> REQUIREMENT: Print the records below exactly; all of them are needed.

> DATA FOR ANALYSIS:
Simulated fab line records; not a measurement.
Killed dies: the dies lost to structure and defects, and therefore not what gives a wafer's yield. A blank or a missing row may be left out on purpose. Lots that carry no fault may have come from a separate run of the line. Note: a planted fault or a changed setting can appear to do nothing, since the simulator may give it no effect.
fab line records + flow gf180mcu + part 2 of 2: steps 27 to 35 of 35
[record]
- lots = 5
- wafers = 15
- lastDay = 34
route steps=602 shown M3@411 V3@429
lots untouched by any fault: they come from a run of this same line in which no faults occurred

> WRITTEN SOLUTION:
Simulated fab line records; not a measurement.
Killed dies: the dies lost to structure and defects, and therefore not what gives a wafer's yield. A blank or a missing row may be left out on purpose. Lots that carry no fault may have come from a separate run of the line. Note: a planted fault or a changed setting can appear to do nothing, since the simulator may give it no effect.
fab line records + flow gf180mcu + part 2 of 2: steps 27 to 35 of 35
[record]
- lots = 5
- wafers = 15
- lastDay = 34
route steps=602 shown M3@411 V3@429
lots untouched by any fault: they come from a run of this same line in which no faults occurred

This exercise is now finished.